• _Extracted information_:
══════
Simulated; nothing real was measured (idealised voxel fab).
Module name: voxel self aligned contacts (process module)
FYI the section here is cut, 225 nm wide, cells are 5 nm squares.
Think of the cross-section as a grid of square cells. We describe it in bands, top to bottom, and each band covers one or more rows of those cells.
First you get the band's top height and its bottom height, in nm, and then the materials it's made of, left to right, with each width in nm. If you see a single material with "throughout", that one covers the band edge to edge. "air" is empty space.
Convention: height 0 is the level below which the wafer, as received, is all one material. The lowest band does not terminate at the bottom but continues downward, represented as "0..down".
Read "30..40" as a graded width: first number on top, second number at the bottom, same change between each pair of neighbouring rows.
══════

A verbatim copy of all the records is required. Write it out in full.

• _Exercise response_:
Simulated; nothing real was measured (idealised voxel fab).
Module name: voxel self aligned contacts (process module)
FYI the section here is cut, 225 nm wide, cells are 5 nm squares.
Think of the cross-section as a grid of square cells. We describe it in bands, top to bottom, and each band covers one or more rows of those cells.
First you get the band's top height and its bottom height, in nm, and then the materials it's made of, left to right, with each width in nm. If you see a single material with "throughout", that one covers the band edge to edge. "air" is empty space.
Convention: height 0 is the level below which the wafer, as received, is all one material. The lowest band does not terminate at the bottom but continues downward, represented as "0..down".
Read "30..40" as a graded width: first number on top, second number at the bottom, same change between each pair of neighbouring rows.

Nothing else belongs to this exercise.